Required action:
The answer is to be an exact copy of the lines below running from the line with "Split to reading: the" down to the line with "## THE READING", both ends included, and nothing more.

--- Information shown Enclosed Below ---

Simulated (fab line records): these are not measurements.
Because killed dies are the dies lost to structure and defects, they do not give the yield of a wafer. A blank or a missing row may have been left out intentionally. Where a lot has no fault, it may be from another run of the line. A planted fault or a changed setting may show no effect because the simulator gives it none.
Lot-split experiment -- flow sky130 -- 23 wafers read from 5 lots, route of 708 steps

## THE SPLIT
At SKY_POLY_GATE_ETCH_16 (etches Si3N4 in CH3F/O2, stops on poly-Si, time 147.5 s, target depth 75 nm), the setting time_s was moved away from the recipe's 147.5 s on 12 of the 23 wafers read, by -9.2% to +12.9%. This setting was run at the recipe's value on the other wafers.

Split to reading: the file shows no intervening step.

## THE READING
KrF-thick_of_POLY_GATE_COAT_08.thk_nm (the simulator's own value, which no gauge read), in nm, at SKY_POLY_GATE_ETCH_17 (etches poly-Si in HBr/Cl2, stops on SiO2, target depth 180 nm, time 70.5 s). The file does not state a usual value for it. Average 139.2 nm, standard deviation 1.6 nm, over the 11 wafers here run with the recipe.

--- End of Enclosed Information shown ---

Task output:
Split to reading: the file shows no intervening step.

## THE READING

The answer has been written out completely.